*Dataset extract:*
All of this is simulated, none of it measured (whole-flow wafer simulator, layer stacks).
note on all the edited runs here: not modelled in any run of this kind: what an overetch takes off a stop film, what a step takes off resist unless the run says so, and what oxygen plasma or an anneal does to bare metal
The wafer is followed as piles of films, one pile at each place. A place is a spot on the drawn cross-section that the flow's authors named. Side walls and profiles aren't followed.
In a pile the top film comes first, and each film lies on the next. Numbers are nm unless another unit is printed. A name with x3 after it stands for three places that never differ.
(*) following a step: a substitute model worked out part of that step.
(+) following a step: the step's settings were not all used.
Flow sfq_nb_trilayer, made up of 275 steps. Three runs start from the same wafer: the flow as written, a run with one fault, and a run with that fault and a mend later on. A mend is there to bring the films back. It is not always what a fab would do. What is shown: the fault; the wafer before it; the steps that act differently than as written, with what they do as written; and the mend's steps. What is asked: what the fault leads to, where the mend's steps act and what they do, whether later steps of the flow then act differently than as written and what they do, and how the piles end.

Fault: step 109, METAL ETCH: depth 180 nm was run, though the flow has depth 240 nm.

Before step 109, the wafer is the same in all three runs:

*Assignment:* What you return must match the data word for word.

*Result:*
All of this is simulated, none of it measured (whole-flow wafer simulator, layer stacks).
note on all the edited runs here: not modelled in any run of this kind: what an overetch takes off a stop film, what a step takes off resist unless the run says so, and what oxygen plasma or an anneal does to bare metal
The wafer is followed as piles of films, one pile at each place. A place is a spot on the drawn cross-section that the flow's authors named. Side walls and profiles aren't followed.
In a pile the top film comes first, and each film lies on the next. Numbers are nm unless another unit is printed. A name with x3 after it stands for three places that never differ.
(*) following a step: a substitute model worked out part of that step.
(+) following a step: the step's settings were not all used.
Flow sfq_nb_trilayer, made up of 275 steps. Three runs start from the same wafer: the flow as written, a run with one fault, and a run with that fault and a mend later on. A mend is there to bring the films back. It is not always what a fab would do. What is shown: the fault; the wafer before it; the steps that act differently than as written, with what they do as written; and the mend's steps. What is asked: what the fault leads to, where the mend's steps act and what they do, whether later steps of the flow then act differently than as written and what they do, and how the piles end.

Fault: step 109, METAL ETCH: depth 180 nm was run, though the flow has depth 240 nm.

Before step 109, the wafer is the same in all three runs:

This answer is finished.